▸ Work order: Restating the records exactly is the whole task.

[[ Data excerpts, beginning ]]

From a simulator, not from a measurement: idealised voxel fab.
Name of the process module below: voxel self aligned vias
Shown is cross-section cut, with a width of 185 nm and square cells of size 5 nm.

[[ Data excerpts, end ]]

▸ Exercise answer:
From a simulator, not from a measurement: idealised voxel fab.
Name of the process module below: voxel self aligned vias
Shown is cross-section cut, with a width of 185 nm and square cells of size 5 nm.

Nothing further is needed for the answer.